Only the stretch of the listing below that runs from the line with "A wafer's yield" through the line with "METROLOGY DESK" is to be printed, exactly and with both ends.

SUPPLIED ENTRIES:
####

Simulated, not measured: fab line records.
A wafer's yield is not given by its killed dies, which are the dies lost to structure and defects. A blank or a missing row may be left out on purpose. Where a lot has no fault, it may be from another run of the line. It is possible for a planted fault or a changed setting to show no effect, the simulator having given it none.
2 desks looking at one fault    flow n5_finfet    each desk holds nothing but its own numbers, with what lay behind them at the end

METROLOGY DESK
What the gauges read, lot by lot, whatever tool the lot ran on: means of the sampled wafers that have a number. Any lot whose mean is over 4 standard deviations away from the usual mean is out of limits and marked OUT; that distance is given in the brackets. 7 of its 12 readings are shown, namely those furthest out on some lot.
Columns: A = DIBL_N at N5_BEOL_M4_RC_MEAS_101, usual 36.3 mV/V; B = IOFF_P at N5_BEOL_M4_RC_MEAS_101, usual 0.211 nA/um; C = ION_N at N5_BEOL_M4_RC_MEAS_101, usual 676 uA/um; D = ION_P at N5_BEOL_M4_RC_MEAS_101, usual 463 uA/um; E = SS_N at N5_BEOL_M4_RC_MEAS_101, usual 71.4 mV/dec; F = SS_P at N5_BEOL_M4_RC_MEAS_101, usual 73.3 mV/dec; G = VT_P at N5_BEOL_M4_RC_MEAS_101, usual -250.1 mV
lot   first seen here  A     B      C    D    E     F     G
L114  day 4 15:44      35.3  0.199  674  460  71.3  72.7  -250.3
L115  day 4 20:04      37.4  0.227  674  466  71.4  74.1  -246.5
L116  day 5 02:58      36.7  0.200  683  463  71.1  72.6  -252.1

####

EXERCISE ANSWER:
A wafer's yield is not given by its killed dies, which are the dies lost to structure and defects. A blank or a missing row may be left out on purpose. Where a lot has no fault, it may be from another run of the line. It is possible for a planted fault or a changed setting to show no effect, the simulator having given it none.
2 desks looking at one fault    flow n5_finfet    each desk holds nothing but its own numbers, with what lay behind them at the end

METROLOGY DESK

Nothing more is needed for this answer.